==*==

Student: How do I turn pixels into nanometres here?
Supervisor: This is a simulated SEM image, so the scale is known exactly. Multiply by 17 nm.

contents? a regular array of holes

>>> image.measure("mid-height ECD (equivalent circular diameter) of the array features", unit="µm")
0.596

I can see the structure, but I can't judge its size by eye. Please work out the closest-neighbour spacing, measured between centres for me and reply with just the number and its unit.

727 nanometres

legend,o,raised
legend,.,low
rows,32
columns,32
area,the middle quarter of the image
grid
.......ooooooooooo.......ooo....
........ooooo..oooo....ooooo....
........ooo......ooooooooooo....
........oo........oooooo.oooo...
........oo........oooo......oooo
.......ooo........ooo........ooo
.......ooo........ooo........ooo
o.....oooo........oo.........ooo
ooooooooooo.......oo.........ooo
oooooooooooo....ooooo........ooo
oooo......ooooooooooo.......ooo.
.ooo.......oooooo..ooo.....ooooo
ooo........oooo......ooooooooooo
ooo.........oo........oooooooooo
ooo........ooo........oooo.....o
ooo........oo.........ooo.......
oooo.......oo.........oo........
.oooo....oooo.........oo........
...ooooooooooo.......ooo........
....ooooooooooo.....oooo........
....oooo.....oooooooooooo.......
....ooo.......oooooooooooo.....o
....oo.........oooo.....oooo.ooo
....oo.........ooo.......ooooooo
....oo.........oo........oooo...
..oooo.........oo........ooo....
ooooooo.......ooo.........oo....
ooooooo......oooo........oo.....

==*==

Work order
Write out every line from the records above, word for word.

Answer section
Student: How do I turn pixels into nanometres here?
Supervisor: This is a simulated SEM image, so the scale is known exactly. Multiply by 17 nm.

contents? a regular array of holes

>>> image.measure("mid-height ECD (equivalent circular diameter) of the array features", unit="µm")
0.596

I can see the structure, but I can't judge its size by eye. Please work out the closest-neighbour spacing, measured between centres for me and reply with just the number and its unit.

727 nanometres

legend,o,raised
legend,.,low
rows,32
columns,32
area,the middle quarter of the image
grid
.......ooooooooooo.......ooo....
........ooooo..oooo....ooooo....
........ooo......ooooooooooo....
........oo........oooooo.oooo...
........oo........oooo......oooo
.......ooo........ooo........ooo
.......ooo........ooo........ooo
o.....oooo........oo.........ooo
ooooooooooo.......oo.........ooo
oooooooooooo....ooooo........ooo
oooo......ooooooooooo.......ooo.
.ooo.......oooooo..ooo.....ooooo
ooo........oooo......ooooooooooo
ooo.........oo........oooooooooo
ooo........ooo........oooo.....o
ooo........oo.........ooo.......
oooo.......oo.........oo........
.oooo....oooo.........oo........
...ooooooooooo.......ooo........
....ooooooooooo.....oooo........
....oooo.....oooooooooooo.......
....ooo.......oooooooooooo.....o
....oo.........oooo.....oooo.ooo
....oo.........ooo.......ooooooo
....oo.........oo........oooo...
..oooo.........oo........ooo....
ooooooo.......ooo.........oo....
ooooooo......oooo........oo.....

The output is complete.